## Activity
Please give back, word for word, each line from the start of the entries through the one in which "lots with no" is found.

═════ Data extract

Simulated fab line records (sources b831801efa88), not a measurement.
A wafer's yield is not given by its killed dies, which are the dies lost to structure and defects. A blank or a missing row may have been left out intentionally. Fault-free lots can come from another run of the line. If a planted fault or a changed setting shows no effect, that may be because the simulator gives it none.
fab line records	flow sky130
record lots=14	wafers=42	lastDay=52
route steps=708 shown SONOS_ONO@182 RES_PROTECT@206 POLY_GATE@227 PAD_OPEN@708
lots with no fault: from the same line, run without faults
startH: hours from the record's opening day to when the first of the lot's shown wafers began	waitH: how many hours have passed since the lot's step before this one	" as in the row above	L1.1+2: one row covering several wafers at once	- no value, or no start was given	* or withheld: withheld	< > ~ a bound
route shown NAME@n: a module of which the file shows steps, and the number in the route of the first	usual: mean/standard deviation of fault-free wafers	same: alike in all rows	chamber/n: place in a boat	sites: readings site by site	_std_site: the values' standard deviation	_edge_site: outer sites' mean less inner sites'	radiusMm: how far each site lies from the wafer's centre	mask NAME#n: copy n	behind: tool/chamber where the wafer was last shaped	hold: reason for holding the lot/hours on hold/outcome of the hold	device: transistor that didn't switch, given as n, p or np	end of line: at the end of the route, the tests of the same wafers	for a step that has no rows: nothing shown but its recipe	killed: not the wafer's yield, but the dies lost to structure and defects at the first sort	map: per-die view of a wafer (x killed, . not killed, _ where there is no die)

══════════

## Answer space
Simulated fab line records (sources b831801efa88), not a measurement.
A wafer's yield is not given by its killed dies, which are the dies lost to structure and defects. A blank or a missing row may have been left out intentionally. Fault-free lots can come from another run of the line. If a planted fault or a changed setting shows no effect, that may be because the simulator gives it none.
fab line records	flow sky130
record lots=14	wafers=42	lastDay=52
route steps=708 shown SONOS_ONO@182 RES_PROTECT@206 POLY_GATE@227 PAD_OPEN@708
lots with no fault: from the same line, run without faults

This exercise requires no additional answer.